DATASET section start

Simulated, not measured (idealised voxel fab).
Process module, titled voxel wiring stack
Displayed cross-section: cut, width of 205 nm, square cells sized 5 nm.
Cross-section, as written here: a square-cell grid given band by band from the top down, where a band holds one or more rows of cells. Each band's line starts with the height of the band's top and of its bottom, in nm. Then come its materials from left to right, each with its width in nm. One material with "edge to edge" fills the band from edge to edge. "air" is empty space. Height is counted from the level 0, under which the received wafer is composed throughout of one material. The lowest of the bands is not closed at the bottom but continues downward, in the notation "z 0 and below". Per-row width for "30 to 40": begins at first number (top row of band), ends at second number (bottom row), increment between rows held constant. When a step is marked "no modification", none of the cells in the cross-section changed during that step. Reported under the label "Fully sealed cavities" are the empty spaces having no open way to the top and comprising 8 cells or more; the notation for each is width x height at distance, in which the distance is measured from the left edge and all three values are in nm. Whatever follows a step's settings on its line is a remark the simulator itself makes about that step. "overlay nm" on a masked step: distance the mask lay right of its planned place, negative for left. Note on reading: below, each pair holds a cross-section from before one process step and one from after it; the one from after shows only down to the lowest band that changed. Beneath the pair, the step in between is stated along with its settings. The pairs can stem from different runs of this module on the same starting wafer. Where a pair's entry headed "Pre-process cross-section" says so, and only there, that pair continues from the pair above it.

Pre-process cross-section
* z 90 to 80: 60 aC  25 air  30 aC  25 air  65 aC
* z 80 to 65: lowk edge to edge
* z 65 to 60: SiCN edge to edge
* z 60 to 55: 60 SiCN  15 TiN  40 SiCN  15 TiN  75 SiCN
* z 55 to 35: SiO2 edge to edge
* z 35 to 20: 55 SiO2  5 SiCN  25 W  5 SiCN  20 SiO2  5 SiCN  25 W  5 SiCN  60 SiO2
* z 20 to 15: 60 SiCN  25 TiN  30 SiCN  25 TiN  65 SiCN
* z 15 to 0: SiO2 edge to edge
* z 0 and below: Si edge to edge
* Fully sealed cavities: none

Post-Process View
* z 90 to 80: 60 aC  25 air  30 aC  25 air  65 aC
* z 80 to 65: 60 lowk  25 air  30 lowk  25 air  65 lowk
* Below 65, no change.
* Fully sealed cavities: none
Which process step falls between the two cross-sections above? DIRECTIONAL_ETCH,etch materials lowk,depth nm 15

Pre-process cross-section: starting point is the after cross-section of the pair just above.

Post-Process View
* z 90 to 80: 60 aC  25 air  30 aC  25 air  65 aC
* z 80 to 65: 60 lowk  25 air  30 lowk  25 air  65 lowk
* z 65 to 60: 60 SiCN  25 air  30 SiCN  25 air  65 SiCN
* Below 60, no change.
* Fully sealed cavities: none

DATASET section end

▶ _WORK ITEM_
Within the data above, the span starting at the line containing "Pre-process cross-section: starting" and ending at the line containing "60, no change." is to be retyped exactly, with no other lines.

▶ _EXERCISE ANSWER_
Pre-process cross-section: starting point is the after cross-section of the pair just above.

Post-Process View
* z 90 to 80: 60 aC  25 air  30 aC  25 air  65 aC
* z 80 to 65: 60 lowk  25 air  30 lowk  25 air  65 lowk
* z 65 to 60: 60 SiCN  25 air  30 SiCN  25 air  65 SiCN
* Below 60, no change.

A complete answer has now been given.